The data
────
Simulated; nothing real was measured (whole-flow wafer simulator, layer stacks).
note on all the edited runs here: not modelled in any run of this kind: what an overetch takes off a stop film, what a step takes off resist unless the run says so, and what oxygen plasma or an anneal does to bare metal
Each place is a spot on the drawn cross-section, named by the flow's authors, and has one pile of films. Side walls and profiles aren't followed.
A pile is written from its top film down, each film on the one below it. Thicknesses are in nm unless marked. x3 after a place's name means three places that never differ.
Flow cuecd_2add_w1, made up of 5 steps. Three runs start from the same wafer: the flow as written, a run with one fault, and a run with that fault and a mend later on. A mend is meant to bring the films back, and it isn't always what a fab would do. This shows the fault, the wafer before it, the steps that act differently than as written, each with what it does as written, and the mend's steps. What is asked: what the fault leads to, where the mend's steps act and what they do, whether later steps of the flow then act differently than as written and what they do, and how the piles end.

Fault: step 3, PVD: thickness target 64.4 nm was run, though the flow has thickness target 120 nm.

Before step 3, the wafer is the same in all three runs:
────

The whole listing above should be copied out exactly.

Simulated; nothing real was measured (whole-flow wafer simulator, layer stacks).
note on all the edited runs here: not modelled in any run of this kind: what an overetch takes off a stop film, what a step takes off resist unless the run says so, and what oxygen plasma or an anneal does to bare metal
Each place is a spot on the drawn cross-section, named by the flow's authors, and has one pile of films. Side walls and profiles aren't followed.
A pile is written from its top film down, each film on the one below it. Thicknesses are in nm unless marked. x3 after a place's name means three places that never differ.
Flow cuecd_2add_w1, made up of 5 steps. Three runs start from the same wafer: the flow as written, a run with one fault, and a run with that fault and a mend later on. A mend is meant to bring the films back, and it isn't always what a fab would do. This shows the fault, the wafer before it, the steps that act differently than as written, each with what it does as written, and the mend's steps. What is asked: what the fault leads to, where the mend's steps act and what they do, whether later steps of the flow then act differently than as written and what they do, and how the piles end.

Fault: step 3, PVD: thickness target 64.4 nm was run, though the flow has thickness target 120 nm.

Before step 3, the wafer is the same in all three runs:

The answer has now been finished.